**SOURCE DATA:**
*** Block opens ***
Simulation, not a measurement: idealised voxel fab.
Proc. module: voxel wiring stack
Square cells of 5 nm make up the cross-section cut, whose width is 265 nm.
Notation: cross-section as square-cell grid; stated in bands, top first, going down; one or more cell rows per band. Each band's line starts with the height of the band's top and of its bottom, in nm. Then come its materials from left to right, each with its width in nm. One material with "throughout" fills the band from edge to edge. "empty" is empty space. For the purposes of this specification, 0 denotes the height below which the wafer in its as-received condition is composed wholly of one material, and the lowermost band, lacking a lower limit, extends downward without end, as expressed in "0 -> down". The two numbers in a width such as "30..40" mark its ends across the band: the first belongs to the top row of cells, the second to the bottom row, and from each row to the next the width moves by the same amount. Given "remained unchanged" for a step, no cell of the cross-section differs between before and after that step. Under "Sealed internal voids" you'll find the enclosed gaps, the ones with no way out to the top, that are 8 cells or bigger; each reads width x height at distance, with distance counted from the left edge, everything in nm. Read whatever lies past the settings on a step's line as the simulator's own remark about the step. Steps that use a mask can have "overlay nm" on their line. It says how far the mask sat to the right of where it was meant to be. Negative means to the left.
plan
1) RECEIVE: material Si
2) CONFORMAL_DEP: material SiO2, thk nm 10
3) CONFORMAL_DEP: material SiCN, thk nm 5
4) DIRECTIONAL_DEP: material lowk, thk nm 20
*** Block closes ***

Within the material above, transcribe exactly the lines that run from the line holding "2) CONFORMAL_DEP: material SiO2, thk nm 10" through the line holding "3) CONFORMAL_DEP: material SiCN, thk nm 5".

2) CONFORMAL_DEP: material SiO2, thk nm 10
3) CONFORMAL_DEP: material SiCN, thk nm 5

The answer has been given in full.